• Record excerpts
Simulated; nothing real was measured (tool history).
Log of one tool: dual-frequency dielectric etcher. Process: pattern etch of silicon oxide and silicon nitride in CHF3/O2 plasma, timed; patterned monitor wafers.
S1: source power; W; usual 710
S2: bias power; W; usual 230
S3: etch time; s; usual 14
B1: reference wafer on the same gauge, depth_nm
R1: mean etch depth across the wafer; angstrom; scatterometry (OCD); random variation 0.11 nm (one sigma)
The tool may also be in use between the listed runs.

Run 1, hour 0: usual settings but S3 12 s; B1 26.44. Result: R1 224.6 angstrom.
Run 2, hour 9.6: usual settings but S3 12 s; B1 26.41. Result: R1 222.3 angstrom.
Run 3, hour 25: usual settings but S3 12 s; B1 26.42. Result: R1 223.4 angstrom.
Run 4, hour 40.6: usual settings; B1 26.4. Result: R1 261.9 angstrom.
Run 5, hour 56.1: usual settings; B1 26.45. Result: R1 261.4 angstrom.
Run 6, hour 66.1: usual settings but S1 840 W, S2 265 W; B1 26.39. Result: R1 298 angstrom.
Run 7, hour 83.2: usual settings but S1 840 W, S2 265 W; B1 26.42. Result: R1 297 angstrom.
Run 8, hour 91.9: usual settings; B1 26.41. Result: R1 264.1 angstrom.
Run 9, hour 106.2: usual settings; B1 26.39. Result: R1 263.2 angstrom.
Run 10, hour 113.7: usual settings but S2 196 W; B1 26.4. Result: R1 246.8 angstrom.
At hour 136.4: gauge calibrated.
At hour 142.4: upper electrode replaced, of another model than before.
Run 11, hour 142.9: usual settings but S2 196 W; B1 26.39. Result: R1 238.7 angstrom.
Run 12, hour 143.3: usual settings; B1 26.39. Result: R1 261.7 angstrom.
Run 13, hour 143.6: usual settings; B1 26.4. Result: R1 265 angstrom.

• Task item
Nothing but the lines from the first line of the data through the line with "Run 9, hour" should be returned, exactly as they appear, both ends included.

• Expected answer
Simulated; nothing real was measured (tool history).
Log of one tool: dual-frequency dielectric etcher. Process: pattern etch of silicon oxide and silicon nitride in CHF3/O2 plasma, timed; patterned monitor wafers.
S1: source power; W; usual 710
S2: bias power; W; usual 230
S3: etch time; s; usual 14
B1: reference wafer on the same gauge, depth_nm
R1: mean etch depth across the wafer; angstrom; scatterometry (OCD); random variation 0.11 nm (one sigma)
The tool may also be in use between the listed runs.

Run 1, hour 0: usual settings but S3 12 s; B1 26.44. Result: R1 224.6 angstrom.
Run 2, hour 9.6: usual settings but S3 12 s; B1 26.41. Result: R1 222.3 angstrom.
Run 3, hour 25: usual settings but S3 12 s; B1 26.42. Result: R1 223.4 angstrom.
Run 4, hour 40.6: usual settings; B1 26.4. Result: R1 261.9 angstrom.
Run 5, hour 56.1: usual settings; B1 26.45. Result: R1 261.4 angstrom.
Run 6, hour 66.1: usual settings but S1 840 W, S2 265 W; B1 26.39. Result: R1 298 angstrom.
Run 7, hour 83.2: usual settings but S1 840 W, S2 265 W; B1 26.42. Result: R1 297 angstrom.
Run 8, hour 91.9: usual settings; B1 26.41. Result: R1 264.1 angstrom.
Run 9, hour 106.2: usual settings; B1 26.39. Result: R1 263.2 angstrom.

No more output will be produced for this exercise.